[Opening INFORMATION PROVIDED section]

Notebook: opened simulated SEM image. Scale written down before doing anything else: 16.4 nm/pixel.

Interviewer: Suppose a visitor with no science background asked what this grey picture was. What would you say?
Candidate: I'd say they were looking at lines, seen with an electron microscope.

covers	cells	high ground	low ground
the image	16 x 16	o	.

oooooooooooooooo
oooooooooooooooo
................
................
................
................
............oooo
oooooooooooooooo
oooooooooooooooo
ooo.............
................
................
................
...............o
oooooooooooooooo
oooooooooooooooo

[Closing INFORMATION PROVIDED section]

WORK ORDER:
A word-for-word transcription of the material is required.

TASK SOLUTION:
Notebook: opened simulated SEM image. Scale written down before doing anything else: 16.4 nm/pixel.

Interviewer: Suppose a visitor with no science background asked what this grey picture was. What would you say?
Candidate: I'd say they were looking at lines, seen with an electron microscope.

covers	cells	high ground	low ground
the image	16 x 16	o	.

oooooooooooooooo
oooooooooooooooo
................
................
................
................
............oooo
oooooooooooooooo
oooooooooooooooo
ooo.............
................
................
................
...............o
oooooooooooooooo
oooooooooooooooo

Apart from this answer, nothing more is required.